=== Data provided ===

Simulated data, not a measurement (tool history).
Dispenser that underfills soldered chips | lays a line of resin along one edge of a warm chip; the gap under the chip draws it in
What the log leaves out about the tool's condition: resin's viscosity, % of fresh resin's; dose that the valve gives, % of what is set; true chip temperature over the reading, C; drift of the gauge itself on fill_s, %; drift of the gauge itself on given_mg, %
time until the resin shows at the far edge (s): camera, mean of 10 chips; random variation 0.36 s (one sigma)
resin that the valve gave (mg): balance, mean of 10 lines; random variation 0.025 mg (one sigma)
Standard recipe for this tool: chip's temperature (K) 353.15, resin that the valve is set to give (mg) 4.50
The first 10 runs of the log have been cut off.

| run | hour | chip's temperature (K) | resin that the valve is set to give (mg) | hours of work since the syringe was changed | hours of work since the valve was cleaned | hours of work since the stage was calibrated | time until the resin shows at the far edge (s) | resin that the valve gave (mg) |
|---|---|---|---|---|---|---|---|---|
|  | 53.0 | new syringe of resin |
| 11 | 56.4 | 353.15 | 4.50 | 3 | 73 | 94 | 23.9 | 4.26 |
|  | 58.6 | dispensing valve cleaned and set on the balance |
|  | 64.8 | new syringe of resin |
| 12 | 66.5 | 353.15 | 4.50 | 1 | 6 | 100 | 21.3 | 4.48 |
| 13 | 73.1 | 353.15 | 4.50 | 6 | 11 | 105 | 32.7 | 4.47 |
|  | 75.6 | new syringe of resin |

===

● **Activity**: Output the listing above in full. Every line must match.

● **Task result**:
Simulated data, not a measurement (tool history).
Dispenser that underfills soldered chips | lays a line of resin along one edge of a warm chip; the gap under the chip draws it in
What the log leaves out about the tool's condition: resin's viscosity, % of fresh resin's; dose that the valve gives, % of what is set; true chip temperature over the reading, C; drift of the gauge itself on fill_s, %; drift of the gauge itself on given_mg, %
time until the resin shows at the far edge (s): camera, mean of 10 chips; random variation 0.36 s (one sigma)
resin that the valve gave (mg): balance, mean of 10 lines; random variation 0.025 mg (one sigma)
Standard recipe for this tool: chip's temperature (K) 353.15, resin that the valve is set to give (mg) 4.50
The first 10 runs of the log have been cut off.

| run | hour | chip's temperature (K) | resin that the valve is set to give (mg) | hours of work since the syringe was changed | hours of work since the valve was cleaned | hours of work since the stage was calibrated | time until the resin shows at the far edge (s) | resin that the valve gave (mg) |
|---|---|---|---|---|---|---|---|---|
|  | 53.0 | new syringe of resin |
| 11 | 56.4 | 353.15 | 4.50 | 3 | 73 | 94 | 23.9 | 4.26 |
|  | 58.6 | dispensing valve cleaned and set on the balance |
|  | 64.8 | new syringe of resin |
| 12 | 66.5 | 353.15 | 4.50 | 1 | 6 | 100 | 21.3 | 4.48 |
| 13 | 73.1 | 353.15 | 4.50 | 6 | 11 | 105 | 32.7 | 4.47 |
|  | 75.6 | new syringe of resin |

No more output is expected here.